For the material that follows, return exactly the lines from the one with "overlay nm: on" through the one with "from 30 to 15: SiO2", both ends included.

============

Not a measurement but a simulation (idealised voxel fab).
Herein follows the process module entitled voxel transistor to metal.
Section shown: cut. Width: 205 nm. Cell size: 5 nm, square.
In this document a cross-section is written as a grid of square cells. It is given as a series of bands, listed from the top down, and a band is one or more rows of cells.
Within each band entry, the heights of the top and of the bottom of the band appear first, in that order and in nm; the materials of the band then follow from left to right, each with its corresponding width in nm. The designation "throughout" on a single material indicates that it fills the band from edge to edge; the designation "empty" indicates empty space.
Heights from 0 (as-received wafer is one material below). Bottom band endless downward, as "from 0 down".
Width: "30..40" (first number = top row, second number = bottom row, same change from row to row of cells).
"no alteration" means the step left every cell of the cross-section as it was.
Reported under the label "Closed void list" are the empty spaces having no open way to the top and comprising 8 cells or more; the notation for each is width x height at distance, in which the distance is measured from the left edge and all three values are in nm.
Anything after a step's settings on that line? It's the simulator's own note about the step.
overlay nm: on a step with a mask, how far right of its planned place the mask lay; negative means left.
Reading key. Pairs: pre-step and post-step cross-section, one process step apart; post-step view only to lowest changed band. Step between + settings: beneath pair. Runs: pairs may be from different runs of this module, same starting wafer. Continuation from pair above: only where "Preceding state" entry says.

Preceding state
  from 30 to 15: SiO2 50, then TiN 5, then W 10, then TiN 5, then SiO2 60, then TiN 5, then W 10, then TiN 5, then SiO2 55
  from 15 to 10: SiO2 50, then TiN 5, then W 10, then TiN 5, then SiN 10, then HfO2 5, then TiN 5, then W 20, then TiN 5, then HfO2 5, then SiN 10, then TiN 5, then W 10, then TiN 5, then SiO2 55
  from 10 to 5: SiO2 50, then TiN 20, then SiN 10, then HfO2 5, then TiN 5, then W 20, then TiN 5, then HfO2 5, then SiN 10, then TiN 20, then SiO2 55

============

» WRITTEN SOLUTION
overlay nm: on a step with a mask, how far right of its planned place the mask lay; negative means left.
Reading key. Pairs: pre-step and post-step cross-section, one process step apart; post-step view only to lowest changed band. Step between + settings: beneath pair. Runs: pairs may be from different runs of this module, same starting wafer. Continuation from pair above: only where "Preceding state" entry says.

Preceding state
  from 30 to 15: SiO2 50, then TiN 5, then W 10, then TiN 5, then SiO2 60, then TiN 5, then W 10, then TiN 5, then SiO2 55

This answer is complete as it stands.